*Action item:*
Only the lines from the one containing "A cross-section is" through the one containing "Height 0 is" should be printed, exactly as they appear below, with both ends included.

=== Material provided ===
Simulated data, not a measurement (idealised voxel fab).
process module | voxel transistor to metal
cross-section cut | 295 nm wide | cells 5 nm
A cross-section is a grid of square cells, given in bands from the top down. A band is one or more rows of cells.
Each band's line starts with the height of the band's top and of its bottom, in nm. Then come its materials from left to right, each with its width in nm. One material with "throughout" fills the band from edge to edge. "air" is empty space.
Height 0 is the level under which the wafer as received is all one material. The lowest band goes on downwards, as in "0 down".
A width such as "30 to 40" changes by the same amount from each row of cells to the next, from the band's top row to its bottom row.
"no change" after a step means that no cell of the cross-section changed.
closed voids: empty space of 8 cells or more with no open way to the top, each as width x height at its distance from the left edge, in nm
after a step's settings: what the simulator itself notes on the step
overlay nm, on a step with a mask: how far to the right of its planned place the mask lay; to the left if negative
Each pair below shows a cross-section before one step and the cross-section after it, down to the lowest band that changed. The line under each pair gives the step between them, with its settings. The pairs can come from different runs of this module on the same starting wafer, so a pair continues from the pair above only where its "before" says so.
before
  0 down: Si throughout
===

*Expected answer:*
A cross-section is a grid of square cells, given in bands from the top down. A band is one or more rows of cells.
Each band's line starts with the height of the band's top and of its bottom, in nm. Then come its materials from left to right, each with its width in nm. One material with "throughout" fills the band from edge to edge. "air" is empty space.
Height 0 is the level under which the wafer as received is all one material. The lowest band goes on downwards, as in "0 down".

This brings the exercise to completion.